(Provided records Opens)

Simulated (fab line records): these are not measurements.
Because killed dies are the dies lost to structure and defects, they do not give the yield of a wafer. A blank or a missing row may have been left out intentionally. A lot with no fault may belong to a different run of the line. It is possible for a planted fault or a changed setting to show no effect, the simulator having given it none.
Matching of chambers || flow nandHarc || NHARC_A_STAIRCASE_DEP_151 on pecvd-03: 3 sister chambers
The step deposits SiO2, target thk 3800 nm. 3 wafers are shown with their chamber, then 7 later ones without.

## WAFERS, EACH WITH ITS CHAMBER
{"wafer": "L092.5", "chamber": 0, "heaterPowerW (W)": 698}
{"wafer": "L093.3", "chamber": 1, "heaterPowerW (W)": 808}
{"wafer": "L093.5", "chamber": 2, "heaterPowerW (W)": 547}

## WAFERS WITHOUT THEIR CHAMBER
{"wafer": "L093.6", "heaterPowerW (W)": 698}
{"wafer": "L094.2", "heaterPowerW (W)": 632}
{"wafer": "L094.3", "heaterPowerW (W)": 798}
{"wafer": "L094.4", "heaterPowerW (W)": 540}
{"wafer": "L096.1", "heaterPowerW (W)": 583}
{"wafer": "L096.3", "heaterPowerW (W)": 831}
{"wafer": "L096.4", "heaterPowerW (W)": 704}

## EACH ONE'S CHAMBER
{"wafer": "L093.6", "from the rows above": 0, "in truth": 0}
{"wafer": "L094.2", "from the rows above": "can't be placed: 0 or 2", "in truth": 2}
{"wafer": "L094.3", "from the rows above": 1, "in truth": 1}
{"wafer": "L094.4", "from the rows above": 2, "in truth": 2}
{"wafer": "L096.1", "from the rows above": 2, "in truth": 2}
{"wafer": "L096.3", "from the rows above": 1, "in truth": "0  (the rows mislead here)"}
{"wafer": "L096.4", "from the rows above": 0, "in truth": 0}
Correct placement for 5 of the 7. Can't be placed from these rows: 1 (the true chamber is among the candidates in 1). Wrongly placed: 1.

(Provided records Closes)

__Task item__
Reproduce, word for word and in full, only the lines above that start at the line with "The step deposits" and run through the line with "## WAFERS WITHOUT THEIR CHAMBER", both ends included.

__Response box__
The step deposits SiO2, target thk 3800 nm. 3 wafers are shown with their chamber, then 7 later ones without.

## WAFERS, EACH WITH ITS CHAMBER
{"wafer": "L092.5", "chamber": 0, "heaterPowerW (W)": 698}
{"wafer": "L093.3", "chamber": 1, "heaterPowerW (W)": 808}
{"wafer": "L093.5", "chamber": 2, "heaterPowerW (W)": 547}

## WAFERS WITHOUT THEIR CHAMBER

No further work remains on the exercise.